Assigned task
Return only the lines running from the top of the entries to the line with "12: STRIP: etch materials SiO2", inclusive, exactly as written.

***** Dataset

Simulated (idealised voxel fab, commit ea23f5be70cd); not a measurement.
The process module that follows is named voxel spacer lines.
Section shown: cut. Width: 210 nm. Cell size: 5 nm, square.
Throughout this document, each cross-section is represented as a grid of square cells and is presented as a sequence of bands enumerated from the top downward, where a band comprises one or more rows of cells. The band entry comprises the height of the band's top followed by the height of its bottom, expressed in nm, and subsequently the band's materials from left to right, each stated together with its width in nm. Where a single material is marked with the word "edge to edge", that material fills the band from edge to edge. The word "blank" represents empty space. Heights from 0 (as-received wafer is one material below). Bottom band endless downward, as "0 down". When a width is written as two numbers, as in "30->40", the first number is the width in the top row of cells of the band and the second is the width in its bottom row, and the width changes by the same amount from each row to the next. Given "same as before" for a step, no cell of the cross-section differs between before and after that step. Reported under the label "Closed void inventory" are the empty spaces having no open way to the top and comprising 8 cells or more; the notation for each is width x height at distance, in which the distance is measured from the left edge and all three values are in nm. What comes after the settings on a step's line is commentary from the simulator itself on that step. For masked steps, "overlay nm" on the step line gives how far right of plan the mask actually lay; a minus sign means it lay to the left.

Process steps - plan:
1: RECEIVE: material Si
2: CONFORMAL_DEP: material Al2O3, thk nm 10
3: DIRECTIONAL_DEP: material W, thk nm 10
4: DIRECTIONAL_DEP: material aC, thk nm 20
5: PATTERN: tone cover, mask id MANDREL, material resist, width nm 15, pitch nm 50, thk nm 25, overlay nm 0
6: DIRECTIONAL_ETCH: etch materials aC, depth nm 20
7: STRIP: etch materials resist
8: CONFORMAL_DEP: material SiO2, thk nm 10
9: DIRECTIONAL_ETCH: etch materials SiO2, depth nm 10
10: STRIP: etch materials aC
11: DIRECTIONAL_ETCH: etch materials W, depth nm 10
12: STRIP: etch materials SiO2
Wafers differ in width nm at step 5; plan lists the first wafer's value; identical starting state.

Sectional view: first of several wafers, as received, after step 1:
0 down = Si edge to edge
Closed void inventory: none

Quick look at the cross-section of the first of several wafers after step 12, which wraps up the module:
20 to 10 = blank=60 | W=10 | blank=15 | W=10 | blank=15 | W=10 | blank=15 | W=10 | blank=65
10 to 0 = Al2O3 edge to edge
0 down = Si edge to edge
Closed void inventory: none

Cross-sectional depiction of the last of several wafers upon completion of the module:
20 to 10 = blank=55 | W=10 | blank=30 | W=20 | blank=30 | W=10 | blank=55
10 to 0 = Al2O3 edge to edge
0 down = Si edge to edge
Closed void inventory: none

**********

Exercise output
Simulated (idealised voxel fab, commit ea23f5be70cd); not a measurement.
The process module that follows is named voxel spacer lines.
Section shown: cut. Width: 210 nm. Cell size: 5 nm, square.
Throughout this document, each cross-section is represented as a grid of square cells and is presented as a sequence of bands enumerated from the top downward, where a band comprises one or more rows of cells. The band entry comprises the height of the band's top followed by the height of its bottom, expressed in nm, and subsequently the band's materials from left to right, each stated together with its width in nm. Where a single material is marked with the word "edge to edge", that material fills the band from edge to edge. The word "blank" represents empty space. Heights from 0 (as-received wafer is one material below). Bottom band endless downward, as "0 down". When a width is written as two numbers, as in "30->40", the first number is the width in the top row of cells of the band and the second is the width in its bottom row, and the width changes by the same amount from each row to the next. Given "same as before" for a step, no cell of the cross-section differs between before and after that step. Reported under the label "Closed void inventory" are the empty spaces having no open way to the top and comprising 8 cells or more; the notation for each is width x height at distance, in which the distance is measured from the left edge and all three values are in nm. What comes after the settings on a step's line is commentary from the simulator itself on that step. For masked steps, "overlay nm" on the step line gives how far right of plan the mask actually lay; a minus sign means it lay to the left.

Process steps - plan:
1: RECEIVE: material Si
2: CONFORMAL_DEP: material Al2O3, thk nm 10
3: DIRECTIONAL_DEP: material W, thk nm 10
4: DIRECTIONAL_DEP: material aC, thk nm 20
5: PATTERN: tone cover, mask id MANDREL, material resist, width nm 15, pitch nm 50, thk nm 25, overlay nm 0
6: DIRECTIONAL_ETCH: etch materials aC, depth nm 20
7: STRIP: etch materials resist
8: CONFORMAL_DEP: material SiO2, thk nm 10
9: DIRECTIONAL_ETCH: etch materials SiO2, depth nm 10
10: STRIP: etch materials aC
11: DIRECTIONAL_ETCH: etch materials W, depth nm 10
12: STRIP: etch materials SiO2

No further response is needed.